══════════
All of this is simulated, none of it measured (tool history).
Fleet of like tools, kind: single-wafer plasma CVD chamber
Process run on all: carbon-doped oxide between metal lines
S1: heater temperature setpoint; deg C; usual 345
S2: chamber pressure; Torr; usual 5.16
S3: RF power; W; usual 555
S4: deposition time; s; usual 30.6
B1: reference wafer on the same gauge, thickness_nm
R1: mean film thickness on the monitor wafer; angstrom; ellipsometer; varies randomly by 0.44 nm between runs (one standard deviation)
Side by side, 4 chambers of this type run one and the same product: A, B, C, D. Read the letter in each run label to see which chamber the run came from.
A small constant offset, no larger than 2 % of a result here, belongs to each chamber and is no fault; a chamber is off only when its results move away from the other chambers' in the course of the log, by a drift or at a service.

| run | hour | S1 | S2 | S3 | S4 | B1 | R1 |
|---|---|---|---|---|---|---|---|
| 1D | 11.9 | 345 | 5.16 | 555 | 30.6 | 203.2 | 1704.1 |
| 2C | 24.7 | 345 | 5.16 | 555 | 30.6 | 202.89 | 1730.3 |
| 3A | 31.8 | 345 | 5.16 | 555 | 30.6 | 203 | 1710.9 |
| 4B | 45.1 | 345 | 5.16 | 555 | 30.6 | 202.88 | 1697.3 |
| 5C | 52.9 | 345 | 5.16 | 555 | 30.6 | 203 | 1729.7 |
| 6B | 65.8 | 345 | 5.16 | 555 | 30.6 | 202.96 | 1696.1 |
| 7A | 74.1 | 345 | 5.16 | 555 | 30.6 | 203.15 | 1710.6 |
══════════

▸ Assigned task:
Copy out every line of the data above, exactly as given.

▸ Written response:
All of this is simulated, none of it measured (tool history).
Fleet of like tools, kind: single-wafer plasma CVD chamber
Process run on all: carbon-doped oxide between metal lines
S1: heater temperature setpoint; deg C; usual 345
S2: chamber pressure; Torr; usual 5.16
S3: RF power; W; usual 555
S4: deposition time; s; usual 30.6
B1: reference wafer on the same gauge, thickness_nm
R1: mean film thickness on the monitor wafer; angstrom; ellipsometer; varies randomly by 0.44 nm between runs (one standard deviation)
Side by side, 4 chambers of this type run one and the same product: A, B, C, D. Read the letter in each run label to see which chamber the run came from.
A small constant offset, no larger than 2 % of a result here, belongs to each chamber and is no fault; a chamber is off only when its results move away from the other chambers' in the course of the log, by a drift or at a service.

| run | hour | S1 | S2 | S3 | S4 | B1 | R1 |
|---|---|---|---|---|---|---|---|
| 1D | 11.9 | 345 | 5.16 | 555 | 30.6 | 203.2 | 1704.1 |
| 2C | 24.7 | 345 | 5.16 | 555 | 30.6 | 202.89 | 1730.3 |
| 3A | 31.8 | 345 | 5.16 | 555 | 30.6 | 203 | 1710.9 |
| 4B | 45.1 | 345 | 5.16 | 555 | 30.6 | 202.88 | 1697.3 |
| 5C | 52.9 | 345 | 5.16 | 555 | 30.6 | 203 | 1729.7 |
| 6B | 65.8 | 345 | 5.16 | 555 | 30.6 | 202.96 | 1696.1 |
| 7A | 74.1 | 345 | 5.16 | 555 | 30.6 | 203.15 | 1710.6 |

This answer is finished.